--- WORK TASK ---
Retype exactly the lines below, beginning with the first and ending with the line where "Which parts of" appears.

»»

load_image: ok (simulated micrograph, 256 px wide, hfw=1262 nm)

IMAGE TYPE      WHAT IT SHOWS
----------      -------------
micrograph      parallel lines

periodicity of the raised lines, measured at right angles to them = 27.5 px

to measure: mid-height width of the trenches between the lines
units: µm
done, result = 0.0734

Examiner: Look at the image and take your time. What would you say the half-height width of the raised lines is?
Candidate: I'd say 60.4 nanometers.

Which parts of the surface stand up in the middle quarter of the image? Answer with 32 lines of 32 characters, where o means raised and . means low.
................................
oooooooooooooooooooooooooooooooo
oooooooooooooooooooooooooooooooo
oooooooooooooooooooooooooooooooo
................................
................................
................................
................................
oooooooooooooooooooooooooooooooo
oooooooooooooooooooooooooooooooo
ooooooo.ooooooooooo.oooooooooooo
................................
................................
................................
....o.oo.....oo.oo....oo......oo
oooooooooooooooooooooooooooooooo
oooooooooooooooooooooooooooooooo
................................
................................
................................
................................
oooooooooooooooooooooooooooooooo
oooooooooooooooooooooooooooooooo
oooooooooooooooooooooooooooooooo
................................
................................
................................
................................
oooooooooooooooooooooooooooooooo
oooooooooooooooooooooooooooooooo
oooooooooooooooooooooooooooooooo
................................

««

--- WORKED SOLUTION ---
load_image: ok (simulated micrograph, 256 px wide, hfw=1262 nm)

IMAGE TYPE      WHAT IT SHOWS
----------      -------------
micrograph      parallel lines

periodicity of the raised lines, measured at right angles to them = 27.5 px

to measure: mid-height width of the trenches between the lines
units: µm
done, result = 0.0734

Examiner: Look at the image and take your time. What would you say the half-height width of the raised lines is?
Candidate: I'd say 60.4 nanometers.

Which parts of the surface stand up in the middle quarter of the image? Answer with 32 lines of 32 characters, where o means raised and . means low.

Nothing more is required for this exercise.